▸ **DATA RECORDS**
== Segment start ==
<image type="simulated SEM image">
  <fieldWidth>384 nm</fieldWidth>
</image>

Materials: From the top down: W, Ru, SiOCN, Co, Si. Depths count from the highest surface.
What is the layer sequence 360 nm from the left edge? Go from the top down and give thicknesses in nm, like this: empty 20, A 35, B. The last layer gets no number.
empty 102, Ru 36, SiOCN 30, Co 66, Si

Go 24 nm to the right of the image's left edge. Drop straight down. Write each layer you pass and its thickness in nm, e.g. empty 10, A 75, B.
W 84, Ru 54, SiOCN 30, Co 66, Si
== Segment end ==

▸ **ASSIGNED TASK**
Every record listed above needs to be written out again exactly.

▸ **EXERCISE RESULT**
<image type="simulated SEM image">
  <fieldWidth>384 nm</fieldWidth>
</image>

Materials: From the top down: W, Ru, SiOCN, Co, Si. Depths count from the highest surface.
What is the layer sequence 360 nm from the left edge? Go from the top down and give thicknesses in nm, like this: empty 20, A 35, B. The last layer gets no number.
empty 102, Ru 36, SiOCN 30, Co 66, Si

Go 24 nm to the right of the image's left edge. Drop straight down. Write each layer you pass and its thickness in nm, e.g. empty 10, A 75, B.
W 84, Ru 54, SiOCN 30, Co 66, Si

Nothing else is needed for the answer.